<<<<
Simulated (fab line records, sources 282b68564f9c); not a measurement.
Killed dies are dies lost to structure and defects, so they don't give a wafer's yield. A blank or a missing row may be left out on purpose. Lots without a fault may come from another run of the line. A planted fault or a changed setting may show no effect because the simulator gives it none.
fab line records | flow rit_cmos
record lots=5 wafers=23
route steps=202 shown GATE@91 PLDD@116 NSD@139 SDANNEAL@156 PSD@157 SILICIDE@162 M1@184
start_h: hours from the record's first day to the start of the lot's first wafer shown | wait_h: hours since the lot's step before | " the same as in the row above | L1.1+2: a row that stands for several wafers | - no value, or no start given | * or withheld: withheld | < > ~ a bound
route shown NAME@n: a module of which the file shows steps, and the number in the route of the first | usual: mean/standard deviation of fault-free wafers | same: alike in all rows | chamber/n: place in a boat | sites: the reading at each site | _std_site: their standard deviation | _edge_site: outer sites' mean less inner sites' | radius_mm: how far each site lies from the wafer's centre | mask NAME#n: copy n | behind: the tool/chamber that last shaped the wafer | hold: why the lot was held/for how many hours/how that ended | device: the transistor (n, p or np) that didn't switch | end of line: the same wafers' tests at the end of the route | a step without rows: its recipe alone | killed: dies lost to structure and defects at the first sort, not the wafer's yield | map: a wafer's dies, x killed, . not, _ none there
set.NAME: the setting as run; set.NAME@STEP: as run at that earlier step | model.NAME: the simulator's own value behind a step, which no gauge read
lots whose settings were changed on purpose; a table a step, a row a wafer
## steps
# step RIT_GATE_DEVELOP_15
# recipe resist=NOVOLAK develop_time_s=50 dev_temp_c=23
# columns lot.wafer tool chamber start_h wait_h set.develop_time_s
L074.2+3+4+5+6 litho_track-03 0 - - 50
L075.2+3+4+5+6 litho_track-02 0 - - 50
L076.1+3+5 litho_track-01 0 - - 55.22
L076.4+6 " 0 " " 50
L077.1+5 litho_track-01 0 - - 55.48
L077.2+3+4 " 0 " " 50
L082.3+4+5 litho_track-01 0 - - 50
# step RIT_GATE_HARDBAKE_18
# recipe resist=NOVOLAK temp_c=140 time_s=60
>>>>

__ACTION ITEM__:
Could you write out, exactly as they stand, only the lines above that begin at the line with "route shown NAME@n: a" and stop after the line with "# step RIT_GATE_HARDBAKE_18"?

__TASK RESULT__:
route shown NAME@n: a module of which the file shows steps, and the number in the route of the first | usual: mean/standard deviation of fault-free wafers | same: alike in all rows | chamber/n: place in a boat | sites: the reading at each site | _std_site: their standard deviation | _edge_site: outer sites' mean less inner sites' | radius_mm: how far each site lies from the wafer's centre | mask NAME#n: copy n | behind: the tool/chamber that last shaped the wafer | hold: why the lot was held/for how many hours/how that ended | device: the transistor (n, p or np) that didn't switch | end of line: the same wafers' tests at the end of the route | a step without rows: its recipe alone | killed: dies lost to structure and defects at the first sort, not the wafer's yield | map: a wafer's dies, x killed, . not, _ none there
set.NAME: the setting as run; set.NAME@STEP: as run at that earlier step | model.NAME: the simulator's own value behind a step, which no gauge read
lots whose settings were changed on purpose; a table a step, a row a wafer
## steps
# step RIT_GATE_DEVELOP_15
# recipe resist=NOVOLAK develop_time_s=50 dev_temp_c=23
# columns lot.wafer tool chamber start_h wait_h set.develop_time_s
L074.2+3+4+5+6 litho_track-03 0 - - 50
L075.2+3+4+5+6 litho_track-02 0 - - 50
L076.1+3+5 litho_track-01 0 - - 55.22
L076.4+6 " 0 " " 50
L077.1+5 litho_track-01 0 - - 55.48
L077.2+3+4 " 0 " " 50
L082.3+4+5 litho_track-01 0 - - 50
# step RIT_GATE_HARDBAKE_18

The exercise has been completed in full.